Task item:
Would you reproduce, without any alteration, the lines from the opening line of the entries through the line that has "lots that met" in it?

Dataset:
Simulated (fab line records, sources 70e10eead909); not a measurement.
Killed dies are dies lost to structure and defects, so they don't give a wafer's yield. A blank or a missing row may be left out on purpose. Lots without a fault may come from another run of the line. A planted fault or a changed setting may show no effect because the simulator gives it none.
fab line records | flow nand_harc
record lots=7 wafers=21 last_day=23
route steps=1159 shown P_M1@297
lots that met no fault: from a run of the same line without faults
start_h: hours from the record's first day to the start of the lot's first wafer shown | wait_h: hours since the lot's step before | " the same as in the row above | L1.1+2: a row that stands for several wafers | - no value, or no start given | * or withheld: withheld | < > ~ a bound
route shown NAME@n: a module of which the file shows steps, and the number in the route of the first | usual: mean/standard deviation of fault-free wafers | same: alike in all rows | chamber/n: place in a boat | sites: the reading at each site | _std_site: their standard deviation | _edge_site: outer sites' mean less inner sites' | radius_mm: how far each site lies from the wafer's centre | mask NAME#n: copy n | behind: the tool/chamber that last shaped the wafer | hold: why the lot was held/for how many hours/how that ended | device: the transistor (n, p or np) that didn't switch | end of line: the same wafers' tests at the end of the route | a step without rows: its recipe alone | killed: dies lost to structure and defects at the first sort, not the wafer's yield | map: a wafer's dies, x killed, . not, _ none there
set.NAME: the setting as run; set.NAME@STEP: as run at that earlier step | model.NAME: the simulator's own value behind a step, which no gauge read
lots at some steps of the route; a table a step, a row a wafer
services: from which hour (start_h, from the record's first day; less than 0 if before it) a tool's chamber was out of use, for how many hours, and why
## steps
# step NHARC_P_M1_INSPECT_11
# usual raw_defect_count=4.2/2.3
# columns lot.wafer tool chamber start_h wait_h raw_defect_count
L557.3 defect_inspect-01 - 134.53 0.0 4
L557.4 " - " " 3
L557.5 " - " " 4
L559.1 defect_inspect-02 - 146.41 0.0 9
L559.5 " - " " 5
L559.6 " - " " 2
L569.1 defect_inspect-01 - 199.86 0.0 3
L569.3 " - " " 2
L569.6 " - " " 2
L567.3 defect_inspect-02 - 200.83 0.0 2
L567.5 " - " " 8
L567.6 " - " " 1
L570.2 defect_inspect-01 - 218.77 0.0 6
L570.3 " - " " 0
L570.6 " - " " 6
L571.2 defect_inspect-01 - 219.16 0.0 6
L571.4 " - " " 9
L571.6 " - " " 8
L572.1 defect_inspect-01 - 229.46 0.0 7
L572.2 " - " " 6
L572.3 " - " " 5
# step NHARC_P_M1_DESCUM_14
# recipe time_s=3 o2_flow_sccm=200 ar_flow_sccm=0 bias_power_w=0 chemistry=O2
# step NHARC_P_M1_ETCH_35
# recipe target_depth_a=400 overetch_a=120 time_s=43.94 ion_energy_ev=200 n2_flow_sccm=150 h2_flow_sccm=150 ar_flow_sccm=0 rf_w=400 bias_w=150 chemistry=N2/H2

Response box:
Simulated (fab line records, sources 70e10eead909); not a measurement.
Killed dies are dies lost to structure and defects, so they don't give a wafer's yield. A blank or a missing row may be left out on purpose. Lots without a fault may come from another run of the line. A planted fault or a changed setting may show no effect because the simulator gives it none.
fab line records | flow nand_harc
record lots=7 wafers=21 last_day=23
route steps=1159 shown P_M1@297
lots that met no fault: from a run of the same line without faults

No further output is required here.